*** Given entries ***

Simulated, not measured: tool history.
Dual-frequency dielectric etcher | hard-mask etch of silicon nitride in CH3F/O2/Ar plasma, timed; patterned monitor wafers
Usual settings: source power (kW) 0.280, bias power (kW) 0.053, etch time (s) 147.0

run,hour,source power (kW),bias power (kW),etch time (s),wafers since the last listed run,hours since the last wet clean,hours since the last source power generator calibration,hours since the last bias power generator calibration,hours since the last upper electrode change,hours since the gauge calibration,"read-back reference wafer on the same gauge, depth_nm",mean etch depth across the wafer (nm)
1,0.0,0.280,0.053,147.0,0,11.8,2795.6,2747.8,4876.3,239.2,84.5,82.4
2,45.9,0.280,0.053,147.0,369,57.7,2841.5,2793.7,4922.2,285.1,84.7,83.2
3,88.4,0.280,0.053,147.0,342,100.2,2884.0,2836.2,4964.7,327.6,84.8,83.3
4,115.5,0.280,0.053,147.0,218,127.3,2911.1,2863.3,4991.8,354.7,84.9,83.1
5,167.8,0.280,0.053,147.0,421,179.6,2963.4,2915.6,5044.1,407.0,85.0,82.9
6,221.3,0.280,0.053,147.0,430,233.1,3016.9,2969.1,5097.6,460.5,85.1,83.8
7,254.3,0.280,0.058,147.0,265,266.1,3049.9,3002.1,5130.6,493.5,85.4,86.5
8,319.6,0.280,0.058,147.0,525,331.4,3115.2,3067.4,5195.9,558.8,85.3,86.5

*** End of Given entries ***

-- Work order --
The answer must consist solely of the lines from the first line of the data to the line holding "Usual settings: source", each given again exactly.

-- Answer box --
Simulated, not measured: tool history.
Dual-frequency dielectric etcher | hard-mask etch of silicon nitride in CH3F/O2/Ar plasma, timed; patterned monitor wafers
Usual settings: source power (kW) 0.280, bias power (kW) 0.053, etch time (s) 147.0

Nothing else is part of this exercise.